- Work request -
Could you restate word for word every line of the records below, from the first one to the one holding "A cross-section is"?

- Supplied records -
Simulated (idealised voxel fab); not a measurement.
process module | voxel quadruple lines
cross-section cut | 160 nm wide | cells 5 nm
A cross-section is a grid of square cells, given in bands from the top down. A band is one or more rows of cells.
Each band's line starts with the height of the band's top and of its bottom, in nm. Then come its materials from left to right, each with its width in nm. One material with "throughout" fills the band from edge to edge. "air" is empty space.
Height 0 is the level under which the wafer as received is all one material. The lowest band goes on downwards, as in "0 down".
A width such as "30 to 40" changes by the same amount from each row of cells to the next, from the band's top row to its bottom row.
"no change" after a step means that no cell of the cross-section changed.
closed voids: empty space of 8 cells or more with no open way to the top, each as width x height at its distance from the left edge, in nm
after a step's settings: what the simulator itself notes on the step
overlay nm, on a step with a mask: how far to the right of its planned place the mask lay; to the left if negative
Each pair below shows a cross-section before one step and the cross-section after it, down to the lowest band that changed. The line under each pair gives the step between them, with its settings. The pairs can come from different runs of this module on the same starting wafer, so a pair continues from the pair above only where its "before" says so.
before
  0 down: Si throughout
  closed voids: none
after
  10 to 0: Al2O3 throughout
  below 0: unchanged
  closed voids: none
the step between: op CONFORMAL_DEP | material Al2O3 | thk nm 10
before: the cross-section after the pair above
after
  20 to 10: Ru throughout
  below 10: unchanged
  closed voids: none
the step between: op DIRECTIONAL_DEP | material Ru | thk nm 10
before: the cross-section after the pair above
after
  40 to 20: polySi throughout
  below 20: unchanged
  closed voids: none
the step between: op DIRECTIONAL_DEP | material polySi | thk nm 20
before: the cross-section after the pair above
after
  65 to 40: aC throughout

- Response area -
Simulated (idealised voxel fab); not a measurement.
process module | voxel quadruple lines
cross-section cut | 160 nm wide | cells 5 nm
A cross-section is a grid of square cells, given in bands from the top down. A band is one or more rows of cells.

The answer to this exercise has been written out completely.